WORK INSTRUCTION → Copy the lines exactly as they appear, starting with the first line of the records and ending with the line that contains "Prior information: thickness".

SUPPLIED ENTRIES →
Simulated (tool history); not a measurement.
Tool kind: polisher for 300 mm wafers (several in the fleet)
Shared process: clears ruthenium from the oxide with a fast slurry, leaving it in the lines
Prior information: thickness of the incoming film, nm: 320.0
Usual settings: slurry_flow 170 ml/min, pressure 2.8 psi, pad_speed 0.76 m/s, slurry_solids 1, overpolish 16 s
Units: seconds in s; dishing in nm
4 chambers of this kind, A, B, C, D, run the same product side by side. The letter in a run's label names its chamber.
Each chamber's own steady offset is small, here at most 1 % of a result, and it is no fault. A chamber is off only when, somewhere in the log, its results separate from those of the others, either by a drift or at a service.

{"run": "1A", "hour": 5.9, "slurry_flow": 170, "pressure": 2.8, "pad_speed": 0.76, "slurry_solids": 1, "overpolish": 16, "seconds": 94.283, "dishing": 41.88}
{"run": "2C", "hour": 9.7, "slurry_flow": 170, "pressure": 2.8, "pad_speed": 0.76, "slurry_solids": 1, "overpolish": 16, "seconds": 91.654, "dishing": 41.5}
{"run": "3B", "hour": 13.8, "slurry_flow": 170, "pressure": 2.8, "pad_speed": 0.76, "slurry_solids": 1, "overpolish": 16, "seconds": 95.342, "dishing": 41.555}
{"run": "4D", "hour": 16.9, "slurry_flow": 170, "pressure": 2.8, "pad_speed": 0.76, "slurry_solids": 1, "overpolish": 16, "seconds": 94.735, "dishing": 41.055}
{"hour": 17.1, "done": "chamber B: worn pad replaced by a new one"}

RESPONSE AREA →
Simulated (tool history); not a measurement.
Tool kind: polisher for 300 mm wafers (several in the fleet)
Shared process: clears ruthenium from the oxide with a fast slurry, leaving it in the lines
Prior information: thickness of the incoming film, nm: 320.0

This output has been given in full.